### Material shown
━━━━
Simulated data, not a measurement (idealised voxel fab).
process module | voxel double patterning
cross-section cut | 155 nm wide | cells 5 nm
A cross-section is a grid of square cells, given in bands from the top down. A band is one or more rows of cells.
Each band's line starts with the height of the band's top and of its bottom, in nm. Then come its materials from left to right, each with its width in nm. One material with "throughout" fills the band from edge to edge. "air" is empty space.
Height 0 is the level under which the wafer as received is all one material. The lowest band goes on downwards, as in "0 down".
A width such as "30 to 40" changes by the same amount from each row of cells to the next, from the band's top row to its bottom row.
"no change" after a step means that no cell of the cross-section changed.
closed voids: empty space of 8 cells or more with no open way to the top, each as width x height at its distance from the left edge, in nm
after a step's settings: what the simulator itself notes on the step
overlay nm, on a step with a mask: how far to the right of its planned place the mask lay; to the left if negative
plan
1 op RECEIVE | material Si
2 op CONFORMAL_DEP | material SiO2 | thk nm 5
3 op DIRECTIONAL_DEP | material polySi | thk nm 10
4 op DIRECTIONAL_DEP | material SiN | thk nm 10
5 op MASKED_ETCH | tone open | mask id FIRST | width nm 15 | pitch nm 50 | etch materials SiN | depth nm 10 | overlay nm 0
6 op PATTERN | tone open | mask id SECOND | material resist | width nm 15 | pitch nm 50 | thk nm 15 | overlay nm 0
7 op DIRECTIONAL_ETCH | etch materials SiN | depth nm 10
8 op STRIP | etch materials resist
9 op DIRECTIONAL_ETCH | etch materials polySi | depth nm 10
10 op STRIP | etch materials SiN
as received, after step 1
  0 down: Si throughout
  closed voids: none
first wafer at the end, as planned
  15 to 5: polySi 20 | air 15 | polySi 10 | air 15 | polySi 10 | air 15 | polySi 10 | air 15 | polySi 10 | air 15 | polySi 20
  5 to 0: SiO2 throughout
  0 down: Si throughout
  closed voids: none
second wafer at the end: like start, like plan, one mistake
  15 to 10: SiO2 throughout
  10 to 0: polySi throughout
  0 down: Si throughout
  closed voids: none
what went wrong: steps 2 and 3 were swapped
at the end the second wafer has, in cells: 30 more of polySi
━━━━

### Work order
Copy the records above exactly, please, but only from the first line through the line containing "1 op RECEIVE | material Si".

### Answer section
Simulated data, not a measurement (idealised voxel fab).
process module | voxel double patterning
cross-section cut | 155 nm wide | cells 5 nm
A cross-section is a grid of square cells, given in bands from the top down. A band is one or more rows of cells.
Each band's line starts with the height of the band's top and of its bottom, in nm. Then come its materials from left to right, each with its width in nm. One material with "throughout" fills the band from edge to edge. "air" is empty space.
Height 0 is the level under which the wafer as received is all one material. The lowest band goes on downwards, as in "0 down".
A width such as "30 to 40" changes by the same amount from each row of cells to the next, from the band's top row to its bottom row.
"no change" after a step means that no cell of the cross-section changed.
closed voids: empty space of 8 cells or more with no open way to the top, each as width x height at its distance from the left edge, in nm
after a step's settings: what the simulator itself notes on the step
overlay nm, on a step with a mask: how far to the right of its planned place the mask lay; to the left if negative
plan
1 op RECEIVE | material Si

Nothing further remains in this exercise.